= DATA PROVIDED =
-- Opening Marker --
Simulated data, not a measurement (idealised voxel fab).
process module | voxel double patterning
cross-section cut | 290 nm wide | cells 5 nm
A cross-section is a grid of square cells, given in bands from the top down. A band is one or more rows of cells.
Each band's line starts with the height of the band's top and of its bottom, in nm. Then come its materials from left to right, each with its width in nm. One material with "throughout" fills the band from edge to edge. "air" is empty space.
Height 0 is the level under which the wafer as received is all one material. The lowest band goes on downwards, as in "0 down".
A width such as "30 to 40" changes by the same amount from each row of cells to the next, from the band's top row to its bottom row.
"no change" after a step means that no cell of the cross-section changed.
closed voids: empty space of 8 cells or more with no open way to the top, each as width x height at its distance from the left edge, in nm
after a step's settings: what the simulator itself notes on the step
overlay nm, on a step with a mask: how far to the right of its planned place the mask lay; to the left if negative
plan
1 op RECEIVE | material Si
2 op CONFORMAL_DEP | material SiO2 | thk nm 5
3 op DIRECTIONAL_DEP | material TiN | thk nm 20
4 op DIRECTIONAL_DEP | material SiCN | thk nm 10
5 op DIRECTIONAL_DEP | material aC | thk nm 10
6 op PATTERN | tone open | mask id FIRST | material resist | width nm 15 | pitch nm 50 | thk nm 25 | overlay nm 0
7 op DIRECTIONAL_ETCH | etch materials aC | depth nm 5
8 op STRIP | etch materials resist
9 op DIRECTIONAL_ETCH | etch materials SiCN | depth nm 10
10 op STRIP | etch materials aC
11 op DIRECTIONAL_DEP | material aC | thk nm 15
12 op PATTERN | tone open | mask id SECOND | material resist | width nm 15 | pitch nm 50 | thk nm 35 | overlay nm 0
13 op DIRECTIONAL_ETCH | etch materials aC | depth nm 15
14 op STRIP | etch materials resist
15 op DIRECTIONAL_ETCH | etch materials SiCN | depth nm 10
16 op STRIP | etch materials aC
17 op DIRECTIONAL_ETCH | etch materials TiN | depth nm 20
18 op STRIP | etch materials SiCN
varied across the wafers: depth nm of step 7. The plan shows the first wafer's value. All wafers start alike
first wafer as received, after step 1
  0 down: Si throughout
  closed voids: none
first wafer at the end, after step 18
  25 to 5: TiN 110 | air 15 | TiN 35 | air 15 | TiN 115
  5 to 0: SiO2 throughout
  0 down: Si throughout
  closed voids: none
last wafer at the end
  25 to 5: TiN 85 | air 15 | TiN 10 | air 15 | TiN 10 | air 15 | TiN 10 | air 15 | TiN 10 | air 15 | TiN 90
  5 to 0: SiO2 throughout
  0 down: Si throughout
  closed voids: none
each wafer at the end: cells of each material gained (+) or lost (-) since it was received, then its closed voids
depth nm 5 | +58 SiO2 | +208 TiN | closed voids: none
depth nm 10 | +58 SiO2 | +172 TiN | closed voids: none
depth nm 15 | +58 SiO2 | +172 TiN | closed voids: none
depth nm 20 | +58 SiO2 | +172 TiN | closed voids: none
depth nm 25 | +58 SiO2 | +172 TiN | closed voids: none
-- Closing Marker --

= EXERCISE =
Could you copy exactly the lines from the first line of the records above through the line containing "A cross-section is", both included, and nothing else?

= ANSWER AREA =
Simulated data, not a measurement (idealised voxel fab).
process module | voxel double patterning
cross-section cut | 290 nm wide | cells 5 nm
A cross-section is a grid of square cells, given in bands from the top down. A band is one or more rows of cells.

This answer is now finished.